__________________________________________________

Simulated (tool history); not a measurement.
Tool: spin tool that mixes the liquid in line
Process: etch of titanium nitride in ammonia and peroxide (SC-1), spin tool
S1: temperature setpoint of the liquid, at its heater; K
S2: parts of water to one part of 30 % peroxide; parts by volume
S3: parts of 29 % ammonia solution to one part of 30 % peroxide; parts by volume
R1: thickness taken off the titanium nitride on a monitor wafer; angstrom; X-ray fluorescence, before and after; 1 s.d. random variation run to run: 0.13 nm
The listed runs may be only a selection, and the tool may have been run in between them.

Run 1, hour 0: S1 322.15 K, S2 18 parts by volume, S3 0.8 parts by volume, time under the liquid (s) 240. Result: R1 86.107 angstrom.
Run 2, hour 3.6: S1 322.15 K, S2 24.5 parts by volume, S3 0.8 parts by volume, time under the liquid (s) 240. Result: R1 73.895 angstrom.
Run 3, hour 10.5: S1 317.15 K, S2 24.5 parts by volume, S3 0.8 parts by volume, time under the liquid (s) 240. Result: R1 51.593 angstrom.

__________________________________________________

Assignment >> The required output is the entries from their opening line through the line holding "S3: parts of", repeated exactly, with both end lines kept.

Answer space >>
Simulated (tool history); not a measurement.
Tool: spin tool that mixes the liquid in line
Process: etch of titanium nitride in ammonia and peroxide (SC-1), spin tool
S1: temperature setpoint of the liquid, at its heater; K
S2: parts of water to one part of 30 % peroxide; parts by volume
S3: parts of 29 % ammonia solution to one part of 30 % peroxide; parts by volume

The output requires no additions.